Print the lines below exactly as written, with none missing.

ENTRIES PROVIDED Block Start

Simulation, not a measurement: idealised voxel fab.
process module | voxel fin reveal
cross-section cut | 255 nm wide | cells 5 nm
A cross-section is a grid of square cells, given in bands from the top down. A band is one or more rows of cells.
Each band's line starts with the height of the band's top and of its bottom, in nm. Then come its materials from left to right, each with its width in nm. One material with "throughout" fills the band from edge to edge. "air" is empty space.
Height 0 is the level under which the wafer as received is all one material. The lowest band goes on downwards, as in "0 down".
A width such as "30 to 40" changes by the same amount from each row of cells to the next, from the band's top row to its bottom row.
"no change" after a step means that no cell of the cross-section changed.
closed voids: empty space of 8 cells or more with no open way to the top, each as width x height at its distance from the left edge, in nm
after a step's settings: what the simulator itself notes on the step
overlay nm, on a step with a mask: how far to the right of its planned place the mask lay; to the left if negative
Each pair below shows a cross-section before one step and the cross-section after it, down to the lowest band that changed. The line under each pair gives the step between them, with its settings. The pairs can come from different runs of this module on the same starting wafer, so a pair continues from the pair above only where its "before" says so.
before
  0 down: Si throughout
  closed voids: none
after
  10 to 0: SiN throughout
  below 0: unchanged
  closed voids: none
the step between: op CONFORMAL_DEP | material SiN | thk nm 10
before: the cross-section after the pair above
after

ENTRIES PROVIDED Block End

◆ **RESPONSE**
Simulation, not a measurement: idealised voxel fab.
process module | voxel fin reveal
cross-section cut | 255 nm wide | cells 5 nm
A cross-section is a grid of square cells, given in bands from the top down. A band is one or more rows of cells.
Each band's line starts with the height of the band's top and of its bottom, in nm. Then come its materials from left to right, each with its width in nm. One material with "throughout" fills the band from edge to edge. "air" is empty space.
Height 0 is the level under which the wafer as received is all one material. The lowest band goes on downwards, as in "0 down".
A width such as "30 to 40" changes by the same amount from each row of cells to the next, from the band's top row to its bottom row.
"no change" after a step means that no cell of the cross-section changed.
closed voids: empty space of 8 cells or more with no open way to the top, each as width x height at its distance from the left edge, in nm
after a step's settings: what the simulator itself notes on the step
overlay nm, on a step with a mask: how far to the right of its planned place the mask lay; to the left if negative
Each pair below shows a cross-section before one step and the cross-section after it, down to the lowest band that changed. The line under each pair gives the step between them, with its settings. The pairs can come from different runs of this module on the same starting wafer, so a pair continues from the pair above only where its "before" says so.
before
  0 down: Si throughout
  closed voids: none
after
  10 to 0: SiN throughout
  below 0: unchanged
  closed voids: none
the step between: op CONFORMAL_DEP | material SiN | thk nm 10
before: the cross-section after the pair above
after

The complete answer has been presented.